● **Brief**
The reply should consist of the entire listing, word for word.

────

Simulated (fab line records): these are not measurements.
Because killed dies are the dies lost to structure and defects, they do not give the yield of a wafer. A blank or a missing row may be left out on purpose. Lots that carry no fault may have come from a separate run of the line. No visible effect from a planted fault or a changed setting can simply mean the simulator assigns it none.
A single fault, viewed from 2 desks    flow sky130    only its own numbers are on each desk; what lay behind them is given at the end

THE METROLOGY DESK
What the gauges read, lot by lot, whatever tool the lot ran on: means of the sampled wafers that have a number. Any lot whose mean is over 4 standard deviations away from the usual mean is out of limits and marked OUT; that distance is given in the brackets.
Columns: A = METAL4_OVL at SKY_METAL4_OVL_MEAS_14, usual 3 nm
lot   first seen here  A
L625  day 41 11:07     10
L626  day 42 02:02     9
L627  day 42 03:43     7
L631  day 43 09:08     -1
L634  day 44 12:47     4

────

● **Task result**
Simulated (fab line records): these are not measurements.
Because killed dies are the dies lost to structure and defects, they do not give the yield of a wafer. A blank or a missing row may be left out on purpose. Lots that carry no fault may have come from a separate run of the line. No visible effect from a planted fault or a changed setting can simply mean the simulator assigns it none.
A single fault, viewed from 2 desks    flow sky130    only its own numbers are on each desk; what lay behind them is given at the end

THE METROLOGY DESK
What the gauges read, lot by lot, whatever tool the lot ran on: means of the sampled wafers that have a number. Any lot whose mean is over 4 standard deviations away from the usual mean is out of limits and marked OUT; that distance is given in the brackets.
Columns: A = METAL4_OVL at SKY_METAL4_OVL_MEAS_14, usual 3 nm
lot   first seen here  A
L625  day 41 11:07     10
L626  day 42 02:02     9
L627  day 42 03:43     7
L631  day 43 09:08     -1
L634  day 44 12:47     4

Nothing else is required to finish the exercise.